----------

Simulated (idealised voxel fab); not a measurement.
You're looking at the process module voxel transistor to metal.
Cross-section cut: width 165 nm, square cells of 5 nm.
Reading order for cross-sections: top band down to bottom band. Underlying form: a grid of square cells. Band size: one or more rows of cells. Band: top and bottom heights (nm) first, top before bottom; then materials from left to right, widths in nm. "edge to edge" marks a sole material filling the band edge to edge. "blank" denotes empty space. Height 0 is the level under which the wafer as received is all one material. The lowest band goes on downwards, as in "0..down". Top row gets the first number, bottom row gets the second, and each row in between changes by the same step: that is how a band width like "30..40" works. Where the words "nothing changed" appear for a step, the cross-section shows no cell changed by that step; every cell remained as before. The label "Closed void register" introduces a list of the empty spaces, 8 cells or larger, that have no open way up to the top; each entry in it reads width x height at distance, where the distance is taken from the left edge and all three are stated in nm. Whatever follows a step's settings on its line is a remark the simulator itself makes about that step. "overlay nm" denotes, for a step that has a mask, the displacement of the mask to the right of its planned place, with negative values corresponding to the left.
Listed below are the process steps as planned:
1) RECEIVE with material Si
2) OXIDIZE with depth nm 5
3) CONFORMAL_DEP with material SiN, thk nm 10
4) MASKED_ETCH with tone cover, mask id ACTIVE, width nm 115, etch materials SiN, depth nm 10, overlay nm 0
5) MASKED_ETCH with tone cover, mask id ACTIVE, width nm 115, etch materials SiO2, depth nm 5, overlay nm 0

----------

Work order:
Retype the records above from the very first line down to the line with "3) CONFORMAL_DEP with material SiN, thk nm 10", keeping both of those lines. Include nothing beyond them.

Response box:
Simulated (idealised voxel fab); not a measurement.
You're looking at the process module voxel transistor to metal.
Cross-section cut: width 165 nm, square cells of 5 nm.
Reading order for cross-sections: top band down to bottom band. Underlying form: a grid of square cells. Band size: one or more rows of cells. Band: top and bottom heights (nm) first, top before bottom; then materials from left to right, widths in nm. "edge to edge" marks a sole material filling the band edge to edge. "blank" denotes empty space. Height 0 is the level under which the wafer as received is all one material. The lowest band goes on downwards, as in "0..down". Top row gets the first number, bottom row gets the second, and each row in between changes by the same step: that is how a band width like "30..40" works. Where the words "nothing changed" appear for a step, the cross-section shows no cell changed by that step; every cell remained as before. The label "Closed void register" introduces a list of the empty spaces, 8 cells or larger, that have no open way up to the top; each entry in it reads width x height at distance, where the distance is taken from the left edge and all three are stated in nm. Whatever follows a step's settings on its line is a remark the simulator itself makes about that step. "overlay nm" denotes, for a step that has a mask, the displacement of the mask to the right of its planned place, with negative values corresponding to the left.
Listed below are the process steps as planned:
1) RECEIVE with material Si
2) OXIDIZE with depth nm 5
3) CONFORMAL_DEP with material SiN, thk nm 10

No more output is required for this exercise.